Data excerpts
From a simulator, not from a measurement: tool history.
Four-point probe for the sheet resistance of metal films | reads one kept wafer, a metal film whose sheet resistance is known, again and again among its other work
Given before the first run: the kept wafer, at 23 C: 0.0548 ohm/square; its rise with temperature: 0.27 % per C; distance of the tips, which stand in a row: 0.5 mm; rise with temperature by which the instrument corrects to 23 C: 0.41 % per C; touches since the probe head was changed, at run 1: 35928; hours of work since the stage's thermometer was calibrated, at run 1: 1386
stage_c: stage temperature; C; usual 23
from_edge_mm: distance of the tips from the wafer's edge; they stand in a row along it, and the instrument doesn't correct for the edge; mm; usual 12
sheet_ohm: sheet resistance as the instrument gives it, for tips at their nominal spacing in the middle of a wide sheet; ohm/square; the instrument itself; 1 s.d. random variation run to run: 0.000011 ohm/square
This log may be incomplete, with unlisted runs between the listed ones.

Work item
Copy the listing word for word, leaving nothing out.

Response
From a simulator, not from a measurement: tool history.
Four-point probe for the sheet resistance of metal films | reads one kept wafer, a metal film whose sheet resistance is known, again and again among its other work
Given before the first run: the kept wafer, at 23 C: 0.0548 ohm/square; its rise with temperature: 0.27 % per C; distance of the tips, which stand in a row: 0.5 mm; rise with temperature by which the instrument corrects to 23 C: 0.41 % per C; touches since the probe head was changed, at run 1: 35928; hours of work since the stage's thermometer was calibrated, at run 1: 1386
stage_c: stage temperature; C; usual 23
from_edge_mm: distance of the tips from the wafer's edge; they stand in a row along it, and the instrument doesn't correct for the edge; mm; usual 12
sheet_ohm: sheet resistance as the instrument gives it, for tips at their nominal spacing in the middle of a wide sheet; ohm/square; the instrument itself; 1 s.d. random variation run to run: 0.000011 ohm/square
This log may be incomplete, with unlisted runs between the listed ones.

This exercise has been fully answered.